_ACTIVITY:_ Transcribe the listing below in its entirety.

MATERIAL PROVIDED START
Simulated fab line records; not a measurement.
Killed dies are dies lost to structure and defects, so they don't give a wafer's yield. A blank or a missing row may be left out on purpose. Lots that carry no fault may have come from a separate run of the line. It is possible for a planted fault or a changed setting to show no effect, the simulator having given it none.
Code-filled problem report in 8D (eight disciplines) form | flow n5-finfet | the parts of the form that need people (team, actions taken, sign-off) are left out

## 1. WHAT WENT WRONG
MATERIAL PROVIDED END

_EXERCISE SOLUTION:_
Simulated fab line records; not a measurement.
Killed dies are dies lost to structure and defects, so they don't give a wafer's yield. A blank or a missing row may be left out on purpose. Lots that carry no fault may have come from a separate run of the line. It is possible for a planted fault or a changed setting to show no effect, the simulator having given it none.
Code-filled problem report in 8D (eight disciplines) form | flow n5-finfet | the parts of the form that need people (team, actions taken, sign-off) are left out

## 1. WHAT WENT WRONG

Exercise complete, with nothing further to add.